-----
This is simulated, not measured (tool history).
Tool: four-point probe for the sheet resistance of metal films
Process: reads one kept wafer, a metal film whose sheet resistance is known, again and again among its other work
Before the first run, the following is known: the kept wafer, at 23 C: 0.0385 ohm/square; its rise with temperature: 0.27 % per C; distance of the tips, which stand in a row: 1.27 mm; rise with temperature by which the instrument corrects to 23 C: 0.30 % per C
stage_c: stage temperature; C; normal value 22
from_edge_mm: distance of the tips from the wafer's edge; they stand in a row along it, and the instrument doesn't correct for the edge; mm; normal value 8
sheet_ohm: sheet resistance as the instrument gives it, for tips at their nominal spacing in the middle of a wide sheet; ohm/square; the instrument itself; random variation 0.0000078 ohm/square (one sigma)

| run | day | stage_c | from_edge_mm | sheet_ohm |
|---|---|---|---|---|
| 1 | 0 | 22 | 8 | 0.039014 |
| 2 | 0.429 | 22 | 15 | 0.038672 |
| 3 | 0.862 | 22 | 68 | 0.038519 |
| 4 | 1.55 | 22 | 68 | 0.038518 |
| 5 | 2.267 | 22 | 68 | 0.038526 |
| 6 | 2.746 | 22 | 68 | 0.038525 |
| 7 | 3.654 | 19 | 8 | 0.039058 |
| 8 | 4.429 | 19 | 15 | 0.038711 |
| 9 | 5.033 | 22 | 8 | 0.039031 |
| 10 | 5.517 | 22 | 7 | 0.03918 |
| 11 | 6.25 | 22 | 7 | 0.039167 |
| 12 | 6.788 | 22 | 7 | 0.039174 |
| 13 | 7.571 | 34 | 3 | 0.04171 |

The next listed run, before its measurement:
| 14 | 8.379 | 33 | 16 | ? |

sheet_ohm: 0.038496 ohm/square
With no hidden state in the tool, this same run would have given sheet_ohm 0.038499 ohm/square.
-----

# Required action:
When you come to the line containing "8 | 0.039014 |", give it and stop; before that, repeat each line of the material exactly from the first one.

# Answer area:
This is simulated, not measured (tool history).
Tool: four-point probe for the sheet resistance of metal films
Process: reads one kept wafer, a metal film whose sheet resistance is known, again and again among its other work
Before the first run, the following is known: the kept wafer, at 23 C: 0.0385 ohm/square; its rise with temperature: 0.27 % per C; distance of the tips, which stand in a row: 1.27 mm; rise with temperature by which the instrument corrects to 23 C: 0.30 % per C
stage_c: stage temperature; C; normal value 22
from_edge_mm: distance of the tips from the wafer's edge; they stand in a row along it, and the instrument doesn't correct for the edge; mm; normal value 8
sheet_ohm: sheet resistance as the instrument gives it, for tips at their nominal spacing in the middle of a wide sheet; ohm/square; the instrument itself; random variation 0.0000078 ohm/square (one sigma)

| run | day | stage_c | from_edge_mm | sheet_ohm |
|---|---|---|---|---|
| 1 | 0 | 22 | 8 | 0.039014 |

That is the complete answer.